- **Given information**:
⁂

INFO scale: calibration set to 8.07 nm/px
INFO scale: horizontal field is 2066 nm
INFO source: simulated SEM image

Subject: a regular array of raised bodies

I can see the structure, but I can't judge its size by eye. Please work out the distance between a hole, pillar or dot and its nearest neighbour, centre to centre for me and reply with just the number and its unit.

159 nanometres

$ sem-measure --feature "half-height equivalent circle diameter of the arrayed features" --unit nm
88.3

⁂

- **Exercise**: Would you copy out exactly the lines above that start at the one containing "INFO scale: horizontal field is 2066 nm" and end at the one containing "Subject: a regular array of raised bodies", inclusive?

- **Task response**:
INFO scale: horizontal field is 2066 nm
INFO source: simulated SEM image

Subject: a regular array of raised bodies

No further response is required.